☆ ☆ ☆

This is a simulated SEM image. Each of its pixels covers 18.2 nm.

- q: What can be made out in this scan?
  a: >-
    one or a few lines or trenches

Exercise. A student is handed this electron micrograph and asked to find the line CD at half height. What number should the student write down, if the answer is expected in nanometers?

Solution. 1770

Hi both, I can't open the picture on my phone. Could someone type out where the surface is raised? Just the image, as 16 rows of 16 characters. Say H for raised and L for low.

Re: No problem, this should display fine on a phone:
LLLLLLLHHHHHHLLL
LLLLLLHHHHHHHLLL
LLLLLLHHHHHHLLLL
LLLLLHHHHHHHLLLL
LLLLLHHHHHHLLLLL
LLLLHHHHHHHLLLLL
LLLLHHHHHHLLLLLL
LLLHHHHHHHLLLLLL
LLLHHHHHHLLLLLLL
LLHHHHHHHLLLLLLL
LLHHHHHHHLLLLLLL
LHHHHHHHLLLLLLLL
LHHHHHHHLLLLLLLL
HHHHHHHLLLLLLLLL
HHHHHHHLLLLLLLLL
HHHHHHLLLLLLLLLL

☆ ☆ ☆

▸ Assignment
Set every record down again exactly as written.

▸ Exercise answer
This is a simulated SEM image. Each of its pixels covers 18.2 nm.

- q: What can be made out in this scan?
  a: >-
    one or a few lines or trenches

Exercise. A student is handed this electron micrograph and asked to find the line CD at half height. What number should the student write down, if the answer is expected in nanometers?

Solution. 1770

Hi both, I can't open the picture on my phone. Could someone type out where the surface is raised? Just the image, as 16 rows of 16 characters. Say H for raised and L for low.

Re: No problem, this should display fine on a phone:
LLLLLLLHHHHHHLLL
LLLLLLHHHHHHHLLL
LLLLLLHHHHHHLLLL
LLLLLHHHHHHHLLLL
LLLLLHHHHHHLLLLL
LLLLHHHHHHHLLLLL
LLLLHHHHHHLLLLLL
LLLHHHHHHHLLLLLL
LLLHHHHHHLLLLLLL
LLHHHHHHHLLLLLLL
LLHHHHHHHLLLLLLL
LHHHHHHHLLLLLLLL
LHHHHHHHLLLLLLLL
HHHHHHHLLLLLLLLL
HHHHHHHLLLLLLLLL
HHHHHHLLLLLLLLLL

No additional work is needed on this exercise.